DATASET EXCERPTS:
>>>>
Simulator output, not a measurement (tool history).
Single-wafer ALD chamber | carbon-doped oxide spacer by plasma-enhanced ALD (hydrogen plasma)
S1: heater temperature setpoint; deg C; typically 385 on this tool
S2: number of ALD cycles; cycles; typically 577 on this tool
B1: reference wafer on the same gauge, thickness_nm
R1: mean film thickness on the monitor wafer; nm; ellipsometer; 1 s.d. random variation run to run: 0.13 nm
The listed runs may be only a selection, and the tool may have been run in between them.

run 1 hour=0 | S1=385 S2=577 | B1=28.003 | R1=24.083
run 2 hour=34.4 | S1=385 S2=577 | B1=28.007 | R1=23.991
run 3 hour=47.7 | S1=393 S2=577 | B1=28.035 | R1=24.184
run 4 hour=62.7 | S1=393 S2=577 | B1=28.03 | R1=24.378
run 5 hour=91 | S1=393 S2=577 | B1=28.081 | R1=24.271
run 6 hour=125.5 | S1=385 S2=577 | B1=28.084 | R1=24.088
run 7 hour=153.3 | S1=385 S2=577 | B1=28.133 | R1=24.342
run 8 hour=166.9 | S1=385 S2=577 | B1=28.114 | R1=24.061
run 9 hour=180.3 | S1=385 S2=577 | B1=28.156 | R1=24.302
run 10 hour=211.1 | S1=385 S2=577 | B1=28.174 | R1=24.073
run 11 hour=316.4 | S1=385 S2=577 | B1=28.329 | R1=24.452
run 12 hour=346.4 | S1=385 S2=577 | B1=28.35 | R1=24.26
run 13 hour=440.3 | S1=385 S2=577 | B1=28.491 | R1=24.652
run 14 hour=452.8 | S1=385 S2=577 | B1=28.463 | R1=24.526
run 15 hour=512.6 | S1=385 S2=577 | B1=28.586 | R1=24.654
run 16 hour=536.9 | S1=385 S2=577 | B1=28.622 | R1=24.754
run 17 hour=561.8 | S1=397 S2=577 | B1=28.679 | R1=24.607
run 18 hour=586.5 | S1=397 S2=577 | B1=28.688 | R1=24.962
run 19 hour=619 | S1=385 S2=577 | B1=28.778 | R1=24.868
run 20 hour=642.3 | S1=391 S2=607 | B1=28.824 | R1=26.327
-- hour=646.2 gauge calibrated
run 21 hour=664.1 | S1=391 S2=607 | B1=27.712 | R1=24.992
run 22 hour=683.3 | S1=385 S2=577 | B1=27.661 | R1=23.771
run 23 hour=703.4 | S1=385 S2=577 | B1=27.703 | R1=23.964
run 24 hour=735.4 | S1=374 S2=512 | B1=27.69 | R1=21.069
<<<<

BRIEF: In the data above, retype exactly and only the lines between the one holding "run 18 hour=586.5" and the one holding "run 23 hour=703.4", inclusive.

EXPECTED ANSWER:
run 18 hour=586.5 | S1=397 S2=577 | B1=28.688 | R1=24.962
run 19 hour=619 | S1=385 S2=577 | B1=28.778 | R1=24.868
run 20 hour=642.3 | S1=391 S2=607 | B1=28.824 | R1=26.327
-- hour=646.2 gauge calibrated
run 21 hour=664.1 | S1=391 S2=607 | B1=27.712 | R1=24.992
run 22 hour=683.3 | S1=385 S2=577 | B1=27.661 | R1=23.771
run 23 hour=703.4 | S1=385 S2=577 | B1=27.703 | R1=23.964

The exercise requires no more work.